**GIVEN ENTRIES:**
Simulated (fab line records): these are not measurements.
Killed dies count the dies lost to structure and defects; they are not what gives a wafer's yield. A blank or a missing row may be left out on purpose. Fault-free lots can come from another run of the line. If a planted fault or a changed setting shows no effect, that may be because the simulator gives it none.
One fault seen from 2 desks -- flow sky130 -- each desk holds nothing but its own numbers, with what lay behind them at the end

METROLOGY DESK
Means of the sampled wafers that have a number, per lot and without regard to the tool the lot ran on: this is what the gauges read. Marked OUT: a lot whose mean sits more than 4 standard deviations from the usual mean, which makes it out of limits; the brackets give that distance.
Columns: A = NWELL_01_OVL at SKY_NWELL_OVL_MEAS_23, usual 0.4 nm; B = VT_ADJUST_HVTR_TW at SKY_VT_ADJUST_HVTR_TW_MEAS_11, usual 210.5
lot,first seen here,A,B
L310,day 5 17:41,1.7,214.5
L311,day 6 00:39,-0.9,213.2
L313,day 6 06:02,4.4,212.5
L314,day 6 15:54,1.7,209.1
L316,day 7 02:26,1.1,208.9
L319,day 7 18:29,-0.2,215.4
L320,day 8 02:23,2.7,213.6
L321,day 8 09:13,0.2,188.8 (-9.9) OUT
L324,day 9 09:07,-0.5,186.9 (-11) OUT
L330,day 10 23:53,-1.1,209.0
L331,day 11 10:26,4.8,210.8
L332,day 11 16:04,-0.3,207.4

**WORK REQUEST:** Please retype the data exactly as it stands, from its first line down to the line that contains "One fault seen", then stop.

**SOLUTION:**
Simulated (fab line records): these are not measurements.
Killed dies count the dies lost to structure and defects; they are not what gives a wafer's yield. A blank or a missing row may be left out on purpose. Fault-free lots can come from another run of the line. If a planted fault or a changed setting shows no effect, that may be because the simulator gives it none.
One fault seen from 2 desks -- flow sky130 -- each desk holds nothing but its own numbers, with what lay behind them at the end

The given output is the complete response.